-------

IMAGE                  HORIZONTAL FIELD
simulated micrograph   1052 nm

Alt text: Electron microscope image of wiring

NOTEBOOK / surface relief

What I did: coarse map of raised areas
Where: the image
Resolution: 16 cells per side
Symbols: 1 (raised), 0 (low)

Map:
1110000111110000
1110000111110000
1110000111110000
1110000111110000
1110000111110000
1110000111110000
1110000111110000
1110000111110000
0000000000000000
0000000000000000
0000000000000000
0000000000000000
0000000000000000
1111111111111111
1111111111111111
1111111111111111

-------

• [ACTION ITEM]:
Return the records in their entirety. Keep every character as it is.

• [EXERCISE SOLUTION]:
IMAGE                  HORIZONTAL FIELD
simulated micrograph   1052 nm

Alt text: Electron microscope image of wiring

NOTEBOOK / surface relief

What I did: coarse map of raised areas
Where: the image
Resolution: 16 cells per side
Symbols: 1 (raised), 0 (low)

Map:
1110000111110000
1110000111110000
1110000111110000
1110000111110000
1110000111110000
1110000111110000
1110000111110000
1110000111110000
0000000000000000
0000000000000000
0000000000000000
0000000000000000
0000000000000000
1111111111111111
1111111111111111
1111111111111111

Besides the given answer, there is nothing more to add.